**Requirement**
Give each record below again, without a single difference.

·····

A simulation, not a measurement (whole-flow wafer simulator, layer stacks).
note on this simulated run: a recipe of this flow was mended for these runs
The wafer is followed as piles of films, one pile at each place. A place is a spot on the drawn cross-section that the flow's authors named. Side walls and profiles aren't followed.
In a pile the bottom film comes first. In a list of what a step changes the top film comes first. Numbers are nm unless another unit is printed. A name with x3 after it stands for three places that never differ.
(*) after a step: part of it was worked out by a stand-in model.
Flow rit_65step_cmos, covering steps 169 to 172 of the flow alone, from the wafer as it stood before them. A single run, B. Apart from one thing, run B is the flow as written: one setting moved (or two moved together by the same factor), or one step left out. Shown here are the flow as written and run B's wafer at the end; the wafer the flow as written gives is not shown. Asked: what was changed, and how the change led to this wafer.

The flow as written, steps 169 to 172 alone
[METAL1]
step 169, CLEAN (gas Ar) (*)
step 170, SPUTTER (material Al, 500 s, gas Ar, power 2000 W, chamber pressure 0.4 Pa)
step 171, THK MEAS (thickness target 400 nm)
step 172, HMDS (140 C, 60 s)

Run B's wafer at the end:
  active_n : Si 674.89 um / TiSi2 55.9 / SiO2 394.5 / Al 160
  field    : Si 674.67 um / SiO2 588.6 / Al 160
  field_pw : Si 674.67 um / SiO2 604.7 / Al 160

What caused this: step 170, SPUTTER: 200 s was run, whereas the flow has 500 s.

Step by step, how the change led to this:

·····

**Reply**
A simulation, not a measurement (whole-flow wafer simulator, layer stacks).
note on this simulated run: a recipe of this flow was mended for these runs
The wafer is followed as piles of films, one pile at each place. A place is a spot on the drawn cross-section that the flow's authors named. Side walls and profiles aren't followed.
In a pile the bottom film comes first. In a list of what a step changes the top film comes first. Numbers are nm unless another unit is printed. A name with x3 after it stands for three places that never differ.
(*) after a step: part of it was worked out by a stand-in model.
Flow rit_65step_cmos, covering steps 169 to 172 of the flow alone, from the wafer as it stood before them. A single run, B. Apart from one thing, run B is the flow as written: one setting moved (or two moved together by the same factor), or one step left out. Shown here are the flow as written and run B's wafer at the end; the wafer the flow as written gives is not shown. Asked: what was changed, and how the change led to this wafer.

The flow as written, steps 169 to 172 alone
[METAL1]
step 169, CLEAN (gas Ar) (*)
step 170, SPUTTER (material Al, 500 s, gas Ar, power 2000 W, chamber pressure 0.4 Pa)
step 171, THK MEAS (thickness target 400 nm)
step 172, HMDS (140 C, 60 s)

Run B's wafer at the end:
  active_n : Si 674.89 um / TiSi2 55.9 / SiO2 394.5 / Al 160
  field    : Si 674.67 um / SiO2 588.6 / Al 160
  field_pw : Si 674.67 um / SiO2 604.7 / Al 160

What caused this: step 170, SPUTTER: 200 s was run, whereas the flow has 500 s.

Step by step, how the change led to this:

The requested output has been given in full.